Requirement:
Print the first line of the material below and each line after it, exactly as written, ending with the line that contains "Cross-section spec: square-cell".

Listed records:
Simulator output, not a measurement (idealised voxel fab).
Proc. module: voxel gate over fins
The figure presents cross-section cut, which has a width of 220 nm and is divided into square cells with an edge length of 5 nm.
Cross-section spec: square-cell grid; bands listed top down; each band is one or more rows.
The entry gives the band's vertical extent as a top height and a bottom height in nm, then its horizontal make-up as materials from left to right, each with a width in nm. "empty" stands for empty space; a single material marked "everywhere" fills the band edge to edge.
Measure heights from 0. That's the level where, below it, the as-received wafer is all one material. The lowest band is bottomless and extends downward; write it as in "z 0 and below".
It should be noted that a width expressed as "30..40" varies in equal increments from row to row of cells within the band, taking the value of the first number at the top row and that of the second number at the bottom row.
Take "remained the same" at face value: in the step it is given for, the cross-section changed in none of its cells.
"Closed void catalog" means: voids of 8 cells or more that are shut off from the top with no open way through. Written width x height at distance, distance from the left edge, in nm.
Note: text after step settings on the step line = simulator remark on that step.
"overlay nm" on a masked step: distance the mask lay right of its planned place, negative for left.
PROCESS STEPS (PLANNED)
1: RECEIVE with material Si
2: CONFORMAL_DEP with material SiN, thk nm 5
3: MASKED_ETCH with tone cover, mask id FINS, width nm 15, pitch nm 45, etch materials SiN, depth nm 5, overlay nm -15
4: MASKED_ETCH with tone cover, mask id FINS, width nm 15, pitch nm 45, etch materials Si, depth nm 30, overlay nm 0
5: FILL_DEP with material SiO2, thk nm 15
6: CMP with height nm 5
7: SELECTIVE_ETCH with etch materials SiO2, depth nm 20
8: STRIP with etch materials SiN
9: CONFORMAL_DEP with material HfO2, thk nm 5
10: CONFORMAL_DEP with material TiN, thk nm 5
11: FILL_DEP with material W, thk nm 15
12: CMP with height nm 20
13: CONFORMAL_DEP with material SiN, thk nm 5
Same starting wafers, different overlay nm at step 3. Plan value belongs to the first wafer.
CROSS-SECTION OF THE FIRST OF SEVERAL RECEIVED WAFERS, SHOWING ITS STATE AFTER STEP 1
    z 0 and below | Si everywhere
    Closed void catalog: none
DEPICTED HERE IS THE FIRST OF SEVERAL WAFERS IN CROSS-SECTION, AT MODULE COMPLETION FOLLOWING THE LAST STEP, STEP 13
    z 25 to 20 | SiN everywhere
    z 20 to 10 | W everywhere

Answer section:
Simulator output, not a measurement (idealised voxel fab).
Proc. module: voxel gate over fins
The figure presents cross-section cut, which has a width of 220 nm and is divided into square cells with an edge length of 5 nm.
Cross-section spec: square-cell grid; bands listed top down; each band is one or more rows.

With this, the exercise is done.